╭─ Entries shown
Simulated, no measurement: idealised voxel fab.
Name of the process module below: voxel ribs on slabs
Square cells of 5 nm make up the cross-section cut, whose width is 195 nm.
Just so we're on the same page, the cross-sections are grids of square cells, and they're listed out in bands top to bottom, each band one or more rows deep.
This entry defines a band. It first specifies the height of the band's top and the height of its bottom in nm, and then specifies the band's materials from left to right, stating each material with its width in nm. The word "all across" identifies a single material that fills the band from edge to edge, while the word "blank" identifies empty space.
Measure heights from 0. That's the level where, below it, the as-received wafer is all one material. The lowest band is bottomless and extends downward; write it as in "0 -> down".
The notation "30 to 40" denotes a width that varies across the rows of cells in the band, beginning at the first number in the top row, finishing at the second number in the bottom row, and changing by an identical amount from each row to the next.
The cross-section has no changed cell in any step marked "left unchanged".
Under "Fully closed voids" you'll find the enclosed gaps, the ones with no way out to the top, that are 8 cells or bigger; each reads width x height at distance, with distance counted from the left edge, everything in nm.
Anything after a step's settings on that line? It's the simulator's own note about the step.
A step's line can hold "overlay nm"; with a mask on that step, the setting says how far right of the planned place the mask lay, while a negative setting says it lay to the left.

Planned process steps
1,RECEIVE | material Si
╰─

**Requirement:** An exact copy of every record above is what's needed here.

**Response area:**
Simulated, no measurement: idealised voxel fab.
Name of the process module below: voxel ribs on slabs
Square cells of 5 nm make up the cross-section cut, whose width is 195 nm.
Just so we're on the same page, the cross-sections are grids of square cells, and they're listed out in bands top to bottom, each band one or more rows deep.
This entry defines a band. It first specifies the height of the band's top and the height of its bottom in nm, and then specifies the band's materials from left to right, stating each material with its width in nm. The word "all across" identifies a single material that fills the band from edge to edge, while the word "blank" identifies empty space.
Measure heights from 0. That's the level where, below it, the as-received wafer is all one material. The lowest band is bottomless and extends downward; write it as in "0 -> down".
The notation "30 to 40" denotes a width that varies across the rows of cells in the band, beginning at the first number in the top row, finishing at the second number in the bottom row, and changing by an identical amount from each row to the next.
The cross-section has no changed cell in any step marked "left unchanged".
Under "Fully closed voids" you'll find the enclosed gaps, the ones with no way out to the top, that are 8 cells or bigger; each reads width x height at distance, with distance counted from the left edge, everything in nm.
Anything after a step's settings on that line? It's the simulator's own note about the step.
A step's line can hold "overlay nm"; with a mask on that step, the setting says how far right of the planned place the mask lay, while a negative setting says it lay to the left.

Planned process steps
1,RECEIVE | material Si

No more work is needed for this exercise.